* Work request
Reproduce only the stretch of entries below that begins at the first line and ends at the line holding "then, 2 steps".

:: Records shown
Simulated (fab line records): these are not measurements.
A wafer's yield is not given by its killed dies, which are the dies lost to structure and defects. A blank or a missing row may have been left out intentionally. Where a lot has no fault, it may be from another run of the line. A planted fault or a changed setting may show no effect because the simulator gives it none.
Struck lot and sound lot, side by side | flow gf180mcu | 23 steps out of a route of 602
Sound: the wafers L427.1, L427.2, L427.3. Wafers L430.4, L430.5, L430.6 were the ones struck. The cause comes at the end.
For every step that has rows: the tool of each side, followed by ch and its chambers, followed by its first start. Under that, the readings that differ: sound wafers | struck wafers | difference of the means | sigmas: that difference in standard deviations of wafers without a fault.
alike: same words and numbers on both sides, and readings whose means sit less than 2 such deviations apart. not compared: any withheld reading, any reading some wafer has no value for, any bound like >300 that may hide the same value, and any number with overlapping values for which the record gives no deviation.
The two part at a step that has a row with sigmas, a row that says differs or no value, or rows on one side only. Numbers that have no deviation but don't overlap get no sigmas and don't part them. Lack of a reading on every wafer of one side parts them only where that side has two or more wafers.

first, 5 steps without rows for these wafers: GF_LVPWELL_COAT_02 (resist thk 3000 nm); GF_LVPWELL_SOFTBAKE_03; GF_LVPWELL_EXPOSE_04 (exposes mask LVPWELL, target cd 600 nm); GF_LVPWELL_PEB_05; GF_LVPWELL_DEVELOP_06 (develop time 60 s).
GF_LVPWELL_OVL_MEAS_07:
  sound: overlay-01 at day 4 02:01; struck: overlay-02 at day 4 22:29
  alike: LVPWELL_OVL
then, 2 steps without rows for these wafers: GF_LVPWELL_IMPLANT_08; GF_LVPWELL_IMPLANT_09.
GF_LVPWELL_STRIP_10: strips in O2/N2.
::::

* Answer section
Simulated (fab line records): these are not measurements.
A wafer's yield is not given by its killed dies, which are the dies lost to structure and defects. A blank or a missing row may have been left out intentionally. Where a lot has no fault, it may be from another run of the line. A planted fault or a changed setting may show no effect because the simulator gives it none.
Struck lot and sound lot, side by side | flow gf180mcu | 23 steps out of a route of 602
Sound: the wafers L427.1, L427.2, L427.3. Wafers L430.4, L430.5, L430.6 were the ones struck. The cause comes at the end.
For every step that has rows: the tool of each side, followed by ch and its chambers, followed by its first start. Under that, the readings that differ: sound wafers | struck wafers | difference of the means | sigmas: that difference in standard deviations of wafers without a fault.
alike: same words and numbers on both sides, and readings whose means sit less than 2 such deviations apart. not compared: any withheld reading, any reading some wafer has no value for, any bound like >300 that may hide the same value, and any number with overlapping values for which the record gives no deviation.
The two part at a step that has a row with sigmas, a row that says differs or no value, or rows on one side only. Numbers that have no deviation but don't overlap get no sigmas and don't part them. Lack of a reading on every wafer of one side parts them only where that side has two or more wafers.

first, 5 steps without rows for these wafers: GF_LVPWELL_COAT_02 (resist thk 3000 nm); GF_LVPWELL_SOFTBAKE_03; GF_LVPWELL_EXPOSE_04 (exposes mask LVPWELL, target cd 600 nm); GF_LVPWELL_PEB_05; GF_LVPWELL_DEVELOP_06 (develop time 60 s).
GF_LVPWELL_OVL_MEAS_07:
  sound: overlay-01 at day 4 02:01; struck: overlay-02 at day 4 22:29
  alike: LVPWELL_OVL
then, 2 steps without rows for these wafers: GF_LVPWELL_IMPLANT_08; GF_LVPWELL_IMPLANT_09.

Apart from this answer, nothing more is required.